- _MATERIAL SUPPLIED_
------

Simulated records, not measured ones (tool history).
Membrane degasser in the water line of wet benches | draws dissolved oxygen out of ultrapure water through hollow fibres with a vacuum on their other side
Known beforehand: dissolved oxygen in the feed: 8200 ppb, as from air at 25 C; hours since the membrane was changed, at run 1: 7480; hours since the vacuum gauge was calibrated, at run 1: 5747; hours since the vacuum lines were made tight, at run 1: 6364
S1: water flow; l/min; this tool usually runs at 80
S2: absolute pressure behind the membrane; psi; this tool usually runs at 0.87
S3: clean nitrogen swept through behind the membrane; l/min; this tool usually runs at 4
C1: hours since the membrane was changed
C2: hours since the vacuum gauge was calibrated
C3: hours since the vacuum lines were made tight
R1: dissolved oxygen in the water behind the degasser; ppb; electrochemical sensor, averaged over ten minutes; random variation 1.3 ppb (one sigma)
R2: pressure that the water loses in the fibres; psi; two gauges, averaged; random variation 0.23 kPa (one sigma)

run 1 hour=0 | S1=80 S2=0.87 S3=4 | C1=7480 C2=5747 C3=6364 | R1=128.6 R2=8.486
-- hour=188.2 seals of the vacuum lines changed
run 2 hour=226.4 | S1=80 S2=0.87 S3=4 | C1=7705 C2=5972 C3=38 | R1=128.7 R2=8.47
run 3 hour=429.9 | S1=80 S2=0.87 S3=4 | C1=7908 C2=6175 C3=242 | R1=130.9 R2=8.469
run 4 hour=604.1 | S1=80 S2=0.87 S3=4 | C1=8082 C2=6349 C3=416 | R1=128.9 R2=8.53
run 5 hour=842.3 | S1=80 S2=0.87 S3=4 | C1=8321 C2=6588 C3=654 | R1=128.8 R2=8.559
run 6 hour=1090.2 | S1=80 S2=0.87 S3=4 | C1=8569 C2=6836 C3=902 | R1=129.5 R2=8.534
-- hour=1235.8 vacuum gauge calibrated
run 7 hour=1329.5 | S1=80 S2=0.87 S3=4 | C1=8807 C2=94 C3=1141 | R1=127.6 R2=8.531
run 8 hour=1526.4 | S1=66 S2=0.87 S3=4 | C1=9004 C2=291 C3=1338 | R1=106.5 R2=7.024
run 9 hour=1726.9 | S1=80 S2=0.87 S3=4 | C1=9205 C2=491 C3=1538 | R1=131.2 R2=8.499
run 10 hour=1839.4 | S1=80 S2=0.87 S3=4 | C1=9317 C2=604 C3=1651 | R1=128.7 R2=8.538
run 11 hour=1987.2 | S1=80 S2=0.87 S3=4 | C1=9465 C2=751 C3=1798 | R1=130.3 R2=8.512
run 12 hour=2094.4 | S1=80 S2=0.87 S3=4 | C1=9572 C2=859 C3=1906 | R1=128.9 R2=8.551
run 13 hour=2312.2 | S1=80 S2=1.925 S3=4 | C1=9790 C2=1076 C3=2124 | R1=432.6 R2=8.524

------

In the entries above, the lines between the one holding "R1: dissolved oxygen" and the one holding "run 3 hour=429.9", inclusive, are to be printed exactly as written, and those alone.

R1: dissolved oxygen in the water behind the degasser; ppb; electrochemical sensor, averaged over ten minutes; random variation 1.3 ppb (one sigma)
R2: pressure that the water loses in the fibres; psi; two gauges, averaged; random variation 0.23 kPa (one sigma)

run 1 hour=0 | S1=80 S2=0.87 S3=4 | C1=7480 C2=5747 C3=6364 | R1=128.6 R2=8.486
-- hour=188.2 seals of the vacuum lines changed
run 2 hour=226.4 | S1=80 S2=0.87 S3=4 | C1=7705 C2=5972 C3=38 | R1=128.7 R2=8.47
run 3 hour=429.9 | S1=80 S2=0.87 S3=4 | C1=7908 C2=6175 C3=242 | R1=130.9 R2=8.469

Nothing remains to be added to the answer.